- - - - - - -

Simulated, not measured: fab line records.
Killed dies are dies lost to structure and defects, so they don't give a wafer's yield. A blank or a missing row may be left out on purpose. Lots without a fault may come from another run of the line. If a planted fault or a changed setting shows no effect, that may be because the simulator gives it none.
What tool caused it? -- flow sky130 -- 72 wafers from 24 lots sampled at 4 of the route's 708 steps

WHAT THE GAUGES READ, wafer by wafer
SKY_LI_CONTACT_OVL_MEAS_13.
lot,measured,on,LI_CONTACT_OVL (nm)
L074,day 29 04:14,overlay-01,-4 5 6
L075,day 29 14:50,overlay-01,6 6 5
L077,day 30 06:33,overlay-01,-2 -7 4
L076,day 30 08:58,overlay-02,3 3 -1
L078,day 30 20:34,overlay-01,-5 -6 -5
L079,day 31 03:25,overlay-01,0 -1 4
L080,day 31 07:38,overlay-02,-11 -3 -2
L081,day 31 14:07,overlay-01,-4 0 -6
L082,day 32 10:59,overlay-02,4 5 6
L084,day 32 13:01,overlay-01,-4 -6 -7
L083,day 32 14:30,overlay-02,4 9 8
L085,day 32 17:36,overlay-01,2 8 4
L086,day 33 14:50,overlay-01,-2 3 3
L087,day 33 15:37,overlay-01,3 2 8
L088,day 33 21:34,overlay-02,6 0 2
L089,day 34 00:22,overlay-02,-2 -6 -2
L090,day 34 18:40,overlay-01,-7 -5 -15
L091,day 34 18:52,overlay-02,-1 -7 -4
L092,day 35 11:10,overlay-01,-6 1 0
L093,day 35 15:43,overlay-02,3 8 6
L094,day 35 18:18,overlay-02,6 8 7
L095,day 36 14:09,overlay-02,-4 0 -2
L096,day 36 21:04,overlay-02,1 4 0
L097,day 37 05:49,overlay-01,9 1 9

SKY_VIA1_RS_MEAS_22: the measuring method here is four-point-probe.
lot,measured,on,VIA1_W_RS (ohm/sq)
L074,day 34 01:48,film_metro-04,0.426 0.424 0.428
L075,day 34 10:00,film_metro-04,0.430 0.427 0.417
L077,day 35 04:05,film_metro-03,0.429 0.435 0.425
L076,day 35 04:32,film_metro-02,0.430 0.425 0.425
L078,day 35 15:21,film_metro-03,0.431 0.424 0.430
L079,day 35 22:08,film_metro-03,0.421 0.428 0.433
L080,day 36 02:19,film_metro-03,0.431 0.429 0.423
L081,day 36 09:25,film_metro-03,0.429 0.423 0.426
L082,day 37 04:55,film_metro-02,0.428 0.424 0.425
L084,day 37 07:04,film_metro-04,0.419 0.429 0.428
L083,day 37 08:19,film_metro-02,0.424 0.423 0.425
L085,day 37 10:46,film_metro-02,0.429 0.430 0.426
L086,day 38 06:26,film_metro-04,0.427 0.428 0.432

- - - - - - -

Nothing but the exact lines from the start of the material through the line holding "L075,day 34 10:00,film_metro-04,0.430", both included, belongs in the answer.

Simulated, not measured: fab line records.
Killed dies are dies lost to structure and defects, so they don't give a wafer's yield. A blank or a missing row may be left out on purpose. Lots without a fault may come from another run of the line. If a planted fault or a changed setting shows no effect, that may be because the simulator gives it none.
What tool caused it? -- flow sky130 -- 72 wafers from 24 lots sampled at 4 of the route's 708 steps

WHAT THE GAUGES READ, wafer by wafer
SKY_LI_CONTACT_OVL_MEAS_13.
lot,measured,on,LI_CONTACT_OVL (nm)
L074,day 29 04:14,overlay-01,-4 5 6
L075,day 29 14:50,overlay-01,6 6 5
L077,day 30 06:33,overlay-01,-2 -7 4
L076,day 30 08:58,overlay-02,3 3 -1
L078,day 30 20:34,overlay-01,-5 -6 -5
L079,day 31 03:25,overlay-01,0 -1 4
L080,day 31 07:38,overlay-02,-11 -3 -2
L081,day 31 14:07,overlay-01,-4 0 -6
L082,day 32 10:59,overlay-02,4 5 6
L084,day 32 13:01,overlay-01,-4 -6 -7
L083,day 32 14:30,overlay-02,4 9 8
L085,day 32 17:36,overlay-01,2 8 4
L086,day 33 14:50,overlay-01,-2 3 3
L087,day 33 15:37,overlay-01,3 2 8
L088,day 33 21:34,overlay-02,6 0 2
L089,day 34 00:22,overlay-02,-2 -6 -2
L090,day 34 18:40,overlay-01,-7 -5 -15
L091,day 34 18:52,overlay-02,-1 -7 -4
L092,day 35 11:10,overlay-01,-6 1 0
L093,day 35 15:43,overlay-02,3 8 6
L094,day 35 18:18,overlay-02,6 8 7
L095,day 36 14:09,overlay-02,-4 0 -2
L096,day 36 21:04,overlay-02,1 4 0
L097,day 37 05:49,overlay-01,9 1 9

SKY_VIA1_RS_MEAS_22: the measuring method here is four-point-probe.
lot,measured,on,VIA1_W_RS (ohm/sq)
L074,day 34 01:48,film_metro-04,0.426 0.424 0.428
L075,day 34 10:00,film_metro-04,0.430 0.427 0.417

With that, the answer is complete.